Data for review:

- Opening Delimiter -

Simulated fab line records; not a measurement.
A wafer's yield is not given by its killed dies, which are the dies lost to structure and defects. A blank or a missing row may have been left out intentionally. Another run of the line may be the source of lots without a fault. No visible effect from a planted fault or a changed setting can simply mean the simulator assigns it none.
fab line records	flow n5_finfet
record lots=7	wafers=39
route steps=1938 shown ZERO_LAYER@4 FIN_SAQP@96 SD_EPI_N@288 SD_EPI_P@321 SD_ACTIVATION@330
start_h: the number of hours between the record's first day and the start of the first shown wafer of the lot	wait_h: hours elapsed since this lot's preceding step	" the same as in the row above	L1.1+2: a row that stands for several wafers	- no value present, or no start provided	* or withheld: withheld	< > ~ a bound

- Closing Delimiter -

Assigned task:
All of the data above needs to be transcribed verbatim.

Written reply:
Simulated fab line records; not a measurement.
A wafer's yield is not given by its killed dies, which are the dies lost to structure and defects. A blank or a missing row may have been left out intentionally. Another run of the line may be the source of lots without a fault. No visible effect from a planted fault or a changed setting can simply mean the simulator assigns it none.
fab line records	flow n5_finfet
record lots=7	wafers=39
route steps=1938 shown ZERO_LAYER@4 FIN_SAQP@96 SD_EPI_N@288 SD_EPI_P@321 SD_ACTIVATION@330
start_h: the number of hours between the record's first day and the start of the first shown wafer of the lot	wait_h: hours elapsed since this lot's preceding step	" the same as in the row above	L1.1+2: a row that stands for several wafers	- no value present, or no start provided	* or withheld: withheld	< > ~ a bound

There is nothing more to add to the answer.